PROVIDED DATA section start

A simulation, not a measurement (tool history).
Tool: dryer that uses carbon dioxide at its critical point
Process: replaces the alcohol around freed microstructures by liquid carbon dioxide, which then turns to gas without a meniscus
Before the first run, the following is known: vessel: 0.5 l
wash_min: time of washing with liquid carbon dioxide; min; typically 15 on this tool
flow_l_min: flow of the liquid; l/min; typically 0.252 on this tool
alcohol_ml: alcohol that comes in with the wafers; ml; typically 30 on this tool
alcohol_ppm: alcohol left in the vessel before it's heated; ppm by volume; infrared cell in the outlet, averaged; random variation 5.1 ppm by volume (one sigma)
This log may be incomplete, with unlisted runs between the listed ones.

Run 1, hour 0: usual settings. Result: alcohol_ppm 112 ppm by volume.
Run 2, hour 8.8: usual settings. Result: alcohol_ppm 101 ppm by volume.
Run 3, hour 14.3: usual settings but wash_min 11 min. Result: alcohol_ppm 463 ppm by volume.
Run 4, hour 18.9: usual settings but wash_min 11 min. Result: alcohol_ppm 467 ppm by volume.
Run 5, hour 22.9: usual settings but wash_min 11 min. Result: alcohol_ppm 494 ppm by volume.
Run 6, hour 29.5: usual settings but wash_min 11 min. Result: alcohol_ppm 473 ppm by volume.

PROVIDED DATA section end

WORK ITEM: Please output only the lines from the first line of the entries through the line with "Run 2, hour", both included, exactly as written.

RESPONSE:
A simulation, not a measurement (tool history).
Tool: dryer that uses carbon dioxide at its critical point
Process: replaces the alcohol around freed microstructures by liquid carbon dioxide, which then turns to gas without a meniscus
Before the first run, the following is known: vessel: 0.5 l
wash_min: time of washing with liquid carbon dioxide; min; typically 15 on this tool
flow_l_min: flow of the liquid; l/min; typically 0.252 on this tool
alcohol_ml: alcohol that comes in with the wafers; ml; typically 30 on this tool
alcohol_ppm: alcohol left in the vessel before it's heated; ppm by volume; infrared cell in the outlet, averaged; random variation 5.1 ppm by volume (one sigma)
This log may be incomplete, with unlisted runs between the listed ones.

Run 1, hour 0: usual settings. Result: alcohol_ppm 112 ppm by volume.
Run 2, hour 8.8: usual settings. Result: alcohol_ppm 101 ppm by volume.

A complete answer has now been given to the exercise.